- BRIEF:
Copy every line of the material below word for word.

------ EXTRACTED MATERIAL ------
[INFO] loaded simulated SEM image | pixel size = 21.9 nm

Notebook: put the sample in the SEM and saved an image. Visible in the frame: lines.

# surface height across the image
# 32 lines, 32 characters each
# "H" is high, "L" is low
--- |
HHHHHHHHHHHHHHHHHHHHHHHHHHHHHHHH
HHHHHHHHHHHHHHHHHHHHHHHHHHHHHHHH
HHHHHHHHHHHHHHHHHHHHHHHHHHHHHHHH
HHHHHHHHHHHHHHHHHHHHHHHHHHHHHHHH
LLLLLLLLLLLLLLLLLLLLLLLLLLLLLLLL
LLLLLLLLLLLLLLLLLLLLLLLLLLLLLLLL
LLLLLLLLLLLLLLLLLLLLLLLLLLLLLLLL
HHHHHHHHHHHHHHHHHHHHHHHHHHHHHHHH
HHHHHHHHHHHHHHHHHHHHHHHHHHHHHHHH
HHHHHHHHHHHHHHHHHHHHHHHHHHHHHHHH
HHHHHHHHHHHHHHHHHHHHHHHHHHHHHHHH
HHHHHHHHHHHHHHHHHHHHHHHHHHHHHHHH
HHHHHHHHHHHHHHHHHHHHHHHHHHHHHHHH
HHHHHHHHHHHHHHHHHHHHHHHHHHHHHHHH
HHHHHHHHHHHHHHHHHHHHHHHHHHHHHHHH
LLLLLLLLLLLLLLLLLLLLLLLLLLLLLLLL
------

- TASK ANSWER:
[INFO] loaded simulated SEM image | pixel size = 21.9 nm

Notebook: put the sample in the SEM and saved an image. Visible in the frame: lines.

# surface height across the image
# 32 lines, 32 characters each
# "H" is high, "L" is low
--- |
HHHHHHHHHHHHHHHHHHHHHHHHHHHHHHHH
HHHHHHHHHHHHHHHHHHHHHHHHHHHHHHHH
HHHHHHHHHHHHHHHHHHHHHHHHHHHHHHHH
HHHHHHHHHHHHHHHHHHHHHHHHHHHHHHHH
LLLLLLLLLLLLLLLLLLLLLLLLLLLLLLLL
LLLLLLLLLLLLLLLLLLLLLLLLLLLLLLLL
LLLLLLLLLLLLLLLLLLLLLLLLLLLLLLLL
HHHHHHHHHHHHHHHHHHHHHHHHHHHHHHHH
HHHHHHHHHHHHHHHHHHHHHHHHHHHHHHHH
HHHHHHHHHHHHHHHHHHHHHHHHHHHHHHHH
HHHHHHHHHHHHHHHHHHHHHHHHHHHHHHHH
HHHHHHHHHHHHHHHHHHHHHHHHHHHHHHHH
HHHHHHHHHHHHHHHHHHHHHHHHHHHHHHHH
HHHHHHHHHHHHHHHHHHHHHHHHHHHHHHHH
HHHHHHHHHHHHHHHHHHHHHHHHHHHHHHHH
LLLLLLLLLLLLLLLLLLLLLLLLLLLLLLLL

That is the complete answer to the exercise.